WORK REQUEST =
Please copy exactly the lines from the top of the data through the line containing "L096.5,can't be placed: 1 or 3,1", and nothing else.

• • •

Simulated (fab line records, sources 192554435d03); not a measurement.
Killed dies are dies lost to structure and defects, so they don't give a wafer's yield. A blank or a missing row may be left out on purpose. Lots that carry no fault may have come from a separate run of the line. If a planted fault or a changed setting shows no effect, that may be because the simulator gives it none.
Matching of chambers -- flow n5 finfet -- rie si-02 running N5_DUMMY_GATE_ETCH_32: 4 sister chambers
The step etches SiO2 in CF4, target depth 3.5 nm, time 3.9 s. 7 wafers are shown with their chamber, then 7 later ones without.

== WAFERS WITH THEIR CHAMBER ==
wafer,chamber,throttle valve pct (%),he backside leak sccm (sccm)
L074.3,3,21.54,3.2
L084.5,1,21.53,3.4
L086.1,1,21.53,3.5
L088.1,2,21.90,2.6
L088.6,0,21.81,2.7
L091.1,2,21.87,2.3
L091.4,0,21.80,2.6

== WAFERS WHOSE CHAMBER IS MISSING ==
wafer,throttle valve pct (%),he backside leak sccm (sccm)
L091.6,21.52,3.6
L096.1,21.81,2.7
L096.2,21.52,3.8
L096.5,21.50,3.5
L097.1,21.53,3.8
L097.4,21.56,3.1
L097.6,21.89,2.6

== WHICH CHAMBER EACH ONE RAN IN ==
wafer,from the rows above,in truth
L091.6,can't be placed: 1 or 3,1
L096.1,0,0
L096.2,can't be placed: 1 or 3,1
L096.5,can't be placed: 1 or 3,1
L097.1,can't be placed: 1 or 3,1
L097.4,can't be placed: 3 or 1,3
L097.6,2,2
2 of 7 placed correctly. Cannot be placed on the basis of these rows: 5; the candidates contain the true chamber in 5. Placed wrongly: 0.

• • •

SOLUTION =
Simulated (fab line records, sources 192554435d03); not a measurement.
Killed dies are dies lost to structure and defects, so they don't give a wafer's yield. A blank or a missing row may be left out on purpose. Lots that carry no fault may have come from a separate run of the line. If a planted fault or a changed setting shows no effect, that may be because the simulator gives it none.
Matching of chambers -- flow n5 finfet -- rie si-02 running N5_DUMMY_GATE_ETCH_32: 4 sister chambers
The step etches SiO2 in CF4, target depth 3.5 nm, time 3.9 s. 7 wafers are shown with their chamber, then 7 later ones without.

== WAFERS WITH THEIR CHAMBER ==
wafer,chamber,throttle valve pct (%),he backside leak sccm (sccm)
L074.3,3,21.54,3.2
L084.5,1,21.53,3.4
L086.1,1,21.53,3.5
L088.1,2,21.90,2.6
L088.6,0,21.81,2.7
L091.1,2,21.87,2.3
L091.4,0,21.80,2.6

== WAFERS WHOSE CHAMBER IS MISSING ==
wafer,throttle valve pct (%),he backside leak sccm (sccm)
L091.6,21.52,3.6
L096.1,21.81,2.7
L096.2,21.52,3.8
L096.5,21.50,3.5
L097.1,21.53,3.8
L097.4,21.56,3.1
L097.6,21.89,2.6

== WHICH CHAMBER EACH ONE RAN IN ==
wafer,from the rows above,in truth
L091.6,can't be placed: 1 or 3,1
L096.1,0,0
L096.2,can't be placed: 1 or 3,1
L096.5,can't be placed: 1 or 3,1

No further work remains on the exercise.